#### REQUIRED ACTION:
The listing below holds a line with "Cross-section format: a" and a later line with "row to row.". Write out those two lines and every line between them, exactly, and nothing else.

#### GIVEN RECORDS:

══════

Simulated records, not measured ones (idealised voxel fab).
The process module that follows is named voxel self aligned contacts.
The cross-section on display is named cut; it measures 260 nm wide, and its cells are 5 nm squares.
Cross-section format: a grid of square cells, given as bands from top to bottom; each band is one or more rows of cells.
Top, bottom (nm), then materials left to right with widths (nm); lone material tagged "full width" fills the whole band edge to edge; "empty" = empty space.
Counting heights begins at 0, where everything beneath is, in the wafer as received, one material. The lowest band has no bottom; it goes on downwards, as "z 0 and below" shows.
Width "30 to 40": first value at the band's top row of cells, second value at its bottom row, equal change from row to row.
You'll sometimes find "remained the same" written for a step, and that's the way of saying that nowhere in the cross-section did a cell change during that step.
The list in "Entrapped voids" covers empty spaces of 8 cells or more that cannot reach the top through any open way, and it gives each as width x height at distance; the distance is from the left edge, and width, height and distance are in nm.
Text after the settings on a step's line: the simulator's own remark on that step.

══════

#### TASK RESPONSE:
Cross-section format: a grid of square cells, given as bands from top to bottom; each band is one or more rows of cells.
Top, bottom (nm), then materials left to right with widths (nm); lone material tagged "full width" fills the whole band edge to edge; "empty" = empty space.
Counting heights begins at 0, where everything beneath is, in the wafer as received, one material. The lowest band has no bottom; it goes on downwards, as "z 0 and below" shows.
Width "30 to 40": first value at the band's top row of cells, second value at its bottom row, equal change from row to row.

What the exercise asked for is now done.